• Requirement: Transcribe exactly each line of the entries, from the opening line to the line with "after a step's", with both of those lines included.

[Start of Attachment]
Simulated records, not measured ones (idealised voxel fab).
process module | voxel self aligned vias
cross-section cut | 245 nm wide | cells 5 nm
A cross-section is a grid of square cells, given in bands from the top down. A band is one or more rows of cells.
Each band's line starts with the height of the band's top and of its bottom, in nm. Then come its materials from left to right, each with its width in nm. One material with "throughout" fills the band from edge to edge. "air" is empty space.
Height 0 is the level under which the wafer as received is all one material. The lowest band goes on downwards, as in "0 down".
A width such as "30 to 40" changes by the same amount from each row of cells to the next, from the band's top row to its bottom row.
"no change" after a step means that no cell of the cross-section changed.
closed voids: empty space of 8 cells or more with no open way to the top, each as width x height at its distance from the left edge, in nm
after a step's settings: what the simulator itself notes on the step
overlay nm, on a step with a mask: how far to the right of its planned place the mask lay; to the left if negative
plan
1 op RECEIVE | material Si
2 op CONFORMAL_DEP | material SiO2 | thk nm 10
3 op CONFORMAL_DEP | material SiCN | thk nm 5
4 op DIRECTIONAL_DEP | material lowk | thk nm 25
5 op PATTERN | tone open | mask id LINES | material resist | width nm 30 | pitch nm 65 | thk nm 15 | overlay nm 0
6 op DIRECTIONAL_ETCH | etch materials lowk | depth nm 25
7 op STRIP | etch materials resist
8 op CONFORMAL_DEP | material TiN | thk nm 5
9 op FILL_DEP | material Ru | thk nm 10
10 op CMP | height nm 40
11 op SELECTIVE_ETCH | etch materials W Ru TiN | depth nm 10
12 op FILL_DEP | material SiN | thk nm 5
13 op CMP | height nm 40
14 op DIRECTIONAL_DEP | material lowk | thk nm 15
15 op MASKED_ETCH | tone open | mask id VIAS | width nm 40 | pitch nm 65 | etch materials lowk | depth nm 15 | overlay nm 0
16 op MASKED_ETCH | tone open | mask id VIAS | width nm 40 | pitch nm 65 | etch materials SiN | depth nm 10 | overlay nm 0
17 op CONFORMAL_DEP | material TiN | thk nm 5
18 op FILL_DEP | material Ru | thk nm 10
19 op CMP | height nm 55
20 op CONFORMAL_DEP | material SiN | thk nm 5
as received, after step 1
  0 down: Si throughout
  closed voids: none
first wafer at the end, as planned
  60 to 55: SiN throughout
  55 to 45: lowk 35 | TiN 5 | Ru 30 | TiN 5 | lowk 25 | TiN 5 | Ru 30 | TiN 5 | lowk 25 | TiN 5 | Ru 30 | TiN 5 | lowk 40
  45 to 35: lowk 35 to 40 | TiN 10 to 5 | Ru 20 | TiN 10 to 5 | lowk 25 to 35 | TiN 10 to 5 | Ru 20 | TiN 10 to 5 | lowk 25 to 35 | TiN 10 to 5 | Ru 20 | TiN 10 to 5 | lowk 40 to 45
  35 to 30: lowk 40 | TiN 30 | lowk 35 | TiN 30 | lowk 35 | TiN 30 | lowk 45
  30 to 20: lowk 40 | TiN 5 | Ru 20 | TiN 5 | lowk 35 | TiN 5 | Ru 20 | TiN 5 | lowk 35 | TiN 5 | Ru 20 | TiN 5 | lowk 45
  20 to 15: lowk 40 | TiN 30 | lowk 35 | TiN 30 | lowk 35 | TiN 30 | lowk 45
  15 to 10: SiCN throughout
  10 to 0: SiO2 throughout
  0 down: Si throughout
[End of Attachment]

• Response area:
Simulated records, not measured ones (idealised voxel fab).
process module | voxel self aligned vias
cross-section cut | 245 nm wide | cells 5 nm
A cross-section is a grid of square cells, given in bands from the top down. A band is one or more rows of cells.
Each band's line starts with the height of the band's top and of its bottom, in nm. Then come its materials from left to right, each with its width in nm. One material with "throughout" fills the band from edge to edge. "air" is empty space.
Height 0 is the level under which the wafer as received is all one material. The lowest band goes on downwards, as in "0 down".
A width such as "30 to 40" changes by the same amount from each row of cells to the next, from the band's top row to its bottom row.
"no change" after a step means that no cell of the cross-section changed.
closed voids: empty space of 8 cells or more with no open way to the top, each as width x height at its distance from the left edge, in nm
after a step's settings: what the simulator itself notes on the step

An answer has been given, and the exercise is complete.